========================================

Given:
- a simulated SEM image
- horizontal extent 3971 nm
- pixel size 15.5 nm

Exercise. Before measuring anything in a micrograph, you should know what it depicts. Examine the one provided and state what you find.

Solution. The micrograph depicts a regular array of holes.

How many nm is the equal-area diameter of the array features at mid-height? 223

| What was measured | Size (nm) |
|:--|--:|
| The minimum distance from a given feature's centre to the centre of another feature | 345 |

========================================

* [WORK ORDER]:
Everything from the first line of the records through the line containing "Solution. The micrograph" is to be set down exactly, while later lines are left out.

* [RESPONSE AREA]:
Given:
- a simulated SEM image
- horizontal extent 3971 nm
- pixel size 15.5 nm

Exercise. Before measuring anything in a micrograph, you should know what it depicts. Examine the one provided and state what you find.

Solution. The micrograph depicts a regular array of holes.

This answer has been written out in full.